########

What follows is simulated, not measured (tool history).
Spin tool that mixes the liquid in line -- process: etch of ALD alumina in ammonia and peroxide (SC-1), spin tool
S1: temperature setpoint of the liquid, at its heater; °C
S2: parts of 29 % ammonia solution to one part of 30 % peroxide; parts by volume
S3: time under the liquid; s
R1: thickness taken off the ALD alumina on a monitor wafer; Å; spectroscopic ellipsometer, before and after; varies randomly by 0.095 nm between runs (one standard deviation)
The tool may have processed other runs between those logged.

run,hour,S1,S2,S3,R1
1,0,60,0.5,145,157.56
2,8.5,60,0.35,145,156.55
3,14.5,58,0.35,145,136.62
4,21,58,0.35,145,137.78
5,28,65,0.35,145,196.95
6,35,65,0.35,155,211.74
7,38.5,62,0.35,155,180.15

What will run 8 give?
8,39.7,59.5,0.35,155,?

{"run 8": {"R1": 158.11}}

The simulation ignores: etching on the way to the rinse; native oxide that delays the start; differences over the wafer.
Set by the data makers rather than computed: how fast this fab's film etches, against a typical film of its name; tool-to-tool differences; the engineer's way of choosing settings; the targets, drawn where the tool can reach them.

########

Each record is to be retyped exactly as it appears.

What follows is simulated, not measured (tool history).
Spin tool that mixes the liquid in line -- process: etch of ALD alumina in ammonia and peroxide (SC-1), spin tool
S1: temperature setpoint of the liquid, at its heater; °C
S2: parts of 29 % ammonia solution to one part of 30 % peroxide; parts by volume
S3: time under the liquid; s
R1: thickness taken off the ALD alumina on a monitor wafer; Å; spectroscopic ellipsometer, before and after; varies randomly by 0.095 nm between runs (one standard deviation)
The tool may have processed other runs between those logged.

run,hour,S1,S2,S3,R1
1,0,60,0.5,145,157.56
2,8.5,60,0.35,145,156.55
3,14.5,58,0.35,145,136.62
4,21,58,0.35,145,137.78
5,28,65,0.35,145,196.95
6,35,65,0.35,155,211.74
7,38.5,62,0.35,155,180.15

What will run 8 give?
8,39.7,59.5,0.35,155,?

{"run 8": {"R1": 158.11}}

The simulation ignores: etching on the way to the rinse; native oxide that delays the start; differences over the wafer.
Set by the data makers rather than computed: how fast this fab's film etches, against a typical film of its name; tool-to-tool differences; the engineer's way of choosing settings; the targets, drawn where the tool can reach them.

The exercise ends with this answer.